(Data extract)

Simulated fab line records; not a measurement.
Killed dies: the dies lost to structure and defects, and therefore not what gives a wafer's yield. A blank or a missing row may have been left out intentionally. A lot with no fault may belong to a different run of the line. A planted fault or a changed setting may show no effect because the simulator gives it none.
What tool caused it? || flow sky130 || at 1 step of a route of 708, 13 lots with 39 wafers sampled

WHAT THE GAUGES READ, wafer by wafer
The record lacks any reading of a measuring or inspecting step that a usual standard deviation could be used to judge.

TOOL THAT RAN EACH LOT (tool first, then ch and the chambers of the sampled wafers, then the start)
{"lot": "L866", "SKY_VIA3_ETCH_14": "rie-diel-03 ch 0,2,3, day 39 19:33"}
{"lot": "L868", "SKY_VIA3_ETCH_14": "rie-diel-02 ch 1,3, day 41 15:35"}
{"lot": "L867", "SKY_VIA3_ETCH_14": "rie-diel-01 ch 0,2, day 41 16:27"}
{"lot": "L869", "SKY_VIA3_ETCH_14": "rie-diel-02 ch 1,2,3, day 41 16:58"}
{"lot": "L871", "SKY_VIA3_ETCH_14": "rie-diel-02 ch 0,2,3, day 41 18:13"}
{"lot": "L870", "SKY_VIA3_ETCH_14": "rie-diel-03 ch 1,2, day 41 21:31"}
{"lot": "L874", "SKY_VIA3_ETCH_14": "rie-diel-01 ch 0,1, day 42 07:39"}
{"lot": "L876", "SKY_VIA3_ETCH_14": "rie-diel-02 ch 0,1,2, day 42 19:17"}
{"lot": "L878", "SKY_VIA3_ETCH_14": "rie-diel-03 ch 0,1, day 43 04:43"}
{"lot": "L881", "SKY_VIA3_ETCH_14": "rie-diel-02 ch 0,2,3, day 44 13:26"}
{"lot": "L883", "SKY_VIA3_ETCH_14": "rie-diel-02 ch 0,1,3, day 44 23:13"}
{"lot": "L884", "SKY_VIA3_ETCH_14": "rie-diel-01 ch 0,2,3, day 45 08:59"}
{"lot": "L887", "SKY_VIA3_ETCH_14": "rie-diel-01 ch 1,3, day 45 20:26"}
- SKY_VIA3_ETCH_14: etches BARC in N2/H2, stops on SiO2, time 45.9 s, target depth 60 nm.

(End Data extract)

■ Work request
Lines from the top of the entries through the line with "TOOL THAT RAN" are to be transcribed exactly, and nothing more.

■ Expected answer
Simulated fab line records; not a measurement.
Killed dies: the dies lost to structure and defects, and therefore not what gives a wafer's yield. A blank or a missing row may have been left out intentionally. A lot with no fault may belong to a different run of the line. A planted fault or a changed setting may show no effect because the simulator gives it none.
What tool caused it? || flow sky130 || at 1 step of a route of 708, 13 lots with 39 wafers sampled

WHAT THE GAUGES READ, wafer by wafer
The record lacks any reading of a measuring or inspecting step that a usual standard deviation could be used to judge.

TOOL THAT RAN EACH LOT (tool first, then ch and the chambers of the sampled wafers, then the start)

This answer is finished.